[Start of section]

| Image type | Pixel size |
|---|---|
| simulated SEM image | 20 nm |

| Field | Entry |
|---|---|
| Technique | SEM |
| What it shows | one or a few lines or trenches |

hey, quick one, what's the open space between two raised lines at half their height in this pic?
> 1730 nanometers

[End of section]

◆ **WORK INSTRUCTION**: Please reproduce the listing exactly, keeping every line as it is.

◆ **EXERCISE RESULT**:
| Image type | Pixel size |
|---|---|
| simulated SEM image | 20 nm |

| Field | Entry |
|---|---|
| Technique | SEM |
| What it shows | one or a few lines or trenches |

hey, quick one, what's the open space between two raised lines at half their height in this pic?
> 1730 nanometers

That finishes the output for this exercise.